□ □ □ □

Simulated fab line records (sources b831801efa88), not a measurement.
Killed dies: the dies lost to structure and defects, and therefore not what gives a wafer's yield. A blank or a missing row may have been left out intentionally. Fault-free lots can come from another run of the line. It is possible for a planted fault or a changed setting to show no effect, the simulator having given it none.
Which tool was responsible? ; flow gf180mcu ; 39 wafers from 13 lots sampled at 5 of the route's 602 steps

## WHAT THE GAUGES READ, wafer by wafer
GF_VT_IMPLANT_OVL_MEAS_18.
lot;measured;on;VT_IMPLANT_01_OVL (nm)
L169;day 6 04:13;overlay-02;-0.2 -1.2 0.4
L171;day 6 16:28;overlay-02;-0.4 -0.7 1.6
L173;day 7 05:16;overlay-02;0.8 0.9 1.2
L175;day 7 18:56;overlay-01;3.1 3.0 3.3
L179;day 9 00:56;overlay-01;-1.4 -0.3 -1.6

□ □ □ □

ACTION ITEM: Please repeat the entries above exactly as they read.

SOLUTION:
Simulated fab line records (sources b831801efa88), not a measurement.
Killed dies: the dies lost to structure and defects, and therefore not what gives a wafer's yield. A blank or a missing row may have been left out intentionally. Fault-free lots can come from another run of the line. It is possible for a planted fault or a changed setting to show no effect, the simulator having given it none.
Which tool was responsible? ; flow gf180mcu ; 39 wafers from 13 lots sampled at 5 of the route's 602 steps

## WHAT THE GAUGES READ, wafer by wafer
GF_VT_IMPLANT_OVL_MEAS_18.
lot;measured;on;VT_IMPLANT_01_OVL (nm)
L169;day 6 04:13;overlay-02;-0.2 -1.2 0.4
L171;day 6 16:28;overlay-02;-0.4 -0.7 1.6
L173;day 7 05:16;overlay-02;0.8 0.9 1.2
L175;day 7 18:56;overlay-01;3.1 3.0 3.3
L179;day 9 00:56;overlay-01;-1.4 -0.3 -1.6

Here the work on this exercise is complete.